Activity>
Nothing is to be left out: repeat every entry exactly as given.

Stored data>
--- START ---
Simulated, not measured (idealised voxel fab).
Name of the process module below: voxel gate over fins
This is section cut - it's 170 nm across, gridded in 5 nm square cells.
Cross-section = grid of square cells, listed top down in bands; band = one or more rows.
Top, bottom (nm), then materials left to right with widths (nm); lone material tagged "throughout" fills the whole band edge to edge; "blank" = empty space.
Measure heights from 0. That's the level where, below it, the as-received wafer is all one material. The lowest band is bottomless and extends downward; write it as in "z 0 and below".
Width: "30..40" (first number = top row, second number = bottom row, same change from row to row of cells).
--- END ---

Expected answer>
Simulated, not measured (idealised voxel fab).
Name of the process module below: voxel gate over fins
This is section cut - it's 170 nm across, gridded in 5 nm square cells.
Cross-section = grid of square cells, listed top down in bands; band = one or more rows.
Top, bottom (nm), then materials left to right with widths (nm); lone material tagged "throughout" fills the whole band edge to edge; "blank" = empty space.
Measure heights from 0. That's the level where, below it, the as-received wafer is all one material. The lowest band is bottomless and extends downward; write it as in "z 0 and below".
Width: "30..40" (first number = top row, second number = bottom row, same change from row to row of cells).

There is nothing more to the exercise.